-------- SUPPLIED MATERIAL --------

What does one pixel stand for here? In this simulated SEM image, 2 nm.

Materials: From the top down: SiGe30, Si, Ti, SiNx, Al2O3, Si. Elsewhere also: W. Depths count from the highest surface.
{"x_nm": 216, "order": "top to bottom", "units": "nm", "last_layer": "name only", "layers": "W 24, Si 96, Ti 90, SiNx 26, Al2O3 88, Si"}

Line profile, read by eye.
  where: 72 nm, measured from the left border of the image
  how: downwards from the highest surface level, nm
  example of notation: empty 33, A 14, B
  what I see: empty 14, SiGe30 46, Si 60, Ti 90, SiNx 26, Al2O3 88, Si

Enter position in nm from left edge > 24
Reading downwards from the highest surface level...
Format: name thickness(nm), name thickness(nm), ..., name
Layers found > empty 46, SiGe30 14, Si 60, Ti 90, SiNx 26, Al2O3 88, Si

--------

TASK ITEM: Nothing should be altered. Set down all the data again.

WORKED SOLUTION:
What does one pixel stand for here? In this simulated SEM image, 2 nm.

Materials: From the top down: SiGe30, Si, Ti, SiNx, Al2O3, Si. Elsewhere also: W. Depths count from the highest surface.
{"x_nm": 216, "order": "top to bottom", "units": "nm", "last_layer": "name only", "layers": "W 24, Si 96, Ti 90, SiNx 26, Al2O3 88, Si"}

Line profile, read by eye.
  where: 72 nm, measured from the left border of the image
  how: downwards from the highest surface level, nm
  example of notation: empty 33, A 14, B
  what I see: empty 14, SiGe30 46, Si 60, Ti 90, SiNx 26, Al2O3 88, Si

Enter position in nm from left edge > 24
Reading downwards from the highest surface level...
Format: name thickness(nm), name thickness(nm), ..., name
Layers found > empty 46, SiGe30 14, Si 60, Ti 90, SiNx 26, Al2O3 88, Si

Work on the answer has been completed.